=== Section Start ===

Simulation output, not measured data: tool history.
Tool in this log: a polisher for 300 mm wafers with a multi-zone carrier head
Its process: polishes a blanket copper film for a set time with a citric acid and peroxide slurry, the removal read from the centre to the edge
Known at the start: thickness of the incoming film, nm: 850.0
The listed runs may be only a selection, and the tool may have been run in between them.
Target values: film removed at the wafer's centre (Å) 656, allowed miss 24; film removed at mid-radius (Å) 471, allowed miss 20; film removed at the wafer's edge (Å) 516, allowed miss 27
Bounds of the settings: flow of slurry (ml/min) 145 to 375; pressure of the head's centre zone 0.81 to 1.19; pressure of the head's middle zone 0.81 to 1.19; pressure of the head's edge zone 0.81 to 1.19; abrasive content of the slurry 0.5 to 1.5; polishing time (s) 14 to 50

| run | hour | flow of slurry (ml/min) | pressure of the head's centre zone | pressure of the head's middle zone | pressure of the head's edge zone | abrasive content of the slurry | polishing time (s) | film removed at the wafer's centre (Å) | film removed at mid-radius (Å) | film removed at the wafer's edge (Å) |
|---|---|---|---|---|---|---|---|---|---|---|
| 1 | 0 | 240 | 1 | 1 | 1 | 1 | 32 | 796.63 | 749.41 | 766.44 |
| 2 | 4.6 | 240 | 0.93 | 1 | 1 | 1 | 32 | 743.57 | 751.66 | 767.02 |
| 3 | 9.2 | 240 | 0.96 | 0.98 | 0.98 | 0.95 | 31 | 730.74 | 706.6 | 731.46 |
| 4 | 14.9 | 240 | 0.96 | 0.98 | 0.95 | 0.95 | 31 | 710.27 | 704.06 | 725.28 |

=== Section End ===

TASK ITEM: Transcribe the entire listing without a single omission.

RESPONSE AREA:
Simulation output, not measured data: tool history.
Tool in this log: a polisher for 300 mm wafers with a multi-zone carrier head
Its process: polishes a blanket copper film for a set time with a citric acid and peroxide slurry, the removal read from the centre to the edge
Known at the start: thickness of the incoming film, nm: 850.0
The listed runs may be only a selection, and the tool may have been run in between them.
Target values: film removed at the wafer's centre (Å) 656, allowed miss 24; film removed at mid-radius (Å) 471, allowed miss 20; film removed at the wafer's edge (Å) 516, allowed miss 27
Bounds of the settings: flow of slurry (ml/min) 145 to 375; pressure of the head's centre zone 0.81 to 1.19; pressure of the head's middle zone 0.81 to 1.19; pressure of the head's edge zone 0.81 to 1.19; abrasive content of the slurry 0.5 to 1.5; polishing time (s) 14 to 50

| run | hour | flow of slurry (ml/min) | pressure of the head's centre zone | pressure of the head's middle zone | pressure of the head's edge zone | abrasive content of the slurry | polishing time (s) | film removed at the wafer's centre (Å) | film removed at mid-radius (Å) | film removed at the wafer's edge (Å) |
|---|---|---|---|---|---|---|---|---|---|---|
| 1 | 0 | 240 | 1 | 1 | 1 | 1 | 32 | 796.63 | 749.41 | 766.44 |
| 2 | 4.6 | 240 | 0.93 | 1 | 1 | 1 | 32 | 743.57 | 751.66 | 767.02 |
| 3 | 9.2 | 240 | 0.96 | 0.98 | 0.98 | 0.95 | 31 | 730.74 | 706.6 | 731.46 |
| 4 | 14.9 | 240 | 0.96 | 0.98 | 0.95 | 0.95 | 31 | 710.27 | 704.06 | 725.28 |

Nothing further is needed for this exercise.